Excerpted records
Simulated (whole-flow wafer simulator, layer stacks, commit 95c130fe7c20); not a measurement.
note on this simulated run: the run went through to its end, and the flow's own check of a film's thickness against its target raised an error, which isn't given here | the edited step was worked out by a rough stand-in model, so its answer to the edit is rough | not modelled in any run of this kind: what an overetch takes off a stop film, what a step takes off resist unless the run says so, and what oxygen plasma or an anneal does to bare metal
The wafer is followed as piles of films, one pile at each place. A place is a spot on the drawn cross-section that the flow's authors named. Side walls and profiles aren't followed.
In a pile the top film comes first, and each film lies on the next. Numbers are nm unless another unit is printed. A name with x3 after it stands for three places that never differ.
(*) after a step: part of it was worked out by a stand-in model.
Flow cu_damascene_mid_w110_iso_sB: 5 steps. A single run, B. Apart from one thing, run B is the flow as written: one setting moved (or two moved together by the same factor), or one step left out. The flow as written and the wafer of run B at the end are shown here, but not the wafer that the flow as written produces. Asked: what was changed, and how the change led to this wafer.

Task item
Write out the records again so that each line matches the original exactly.

Answer section
Simulated (whole-flow wafer simulator, layer stacks, commit 95c130fe7c20); not a measurement.
note on this simulated run: the run went through to its end, and the flow's own check of a film's thickness against its target raised an error, which isn't given here | the edited step was worked out by a rough stand-in model, so its answer to the edit is rough | not modelled in any run of this kind: what an overetch takes off a stop film, what a step takes off resist unless the run says so, and what oxygen plasma or an anneal does to bare metal
The wafer is followed as piles of films, one pile at each place. A place is a spot on the drawn cross-section that the flow's authors named. Side walls and profiles aren't followed.
In a pile the top film comes first, and each film lies on the next. Numbers are nm unless another unit is printed. A name with x3 after it stands for three places that never differ.
(*) after a step: part of it was worked out by a stand-in model.
Flow cu_damascene_mid_w110_iso_sB: 5 steps. A single run, B. Apart from one thing, run B is the flow as written: one setting moved (or two moved together by the same factor), or one step left out. The flow as written and the wafer of run B at the end are shown here, but not the wafer that the flow as written produces. Asked: what was changed, and how the change led to this wafer.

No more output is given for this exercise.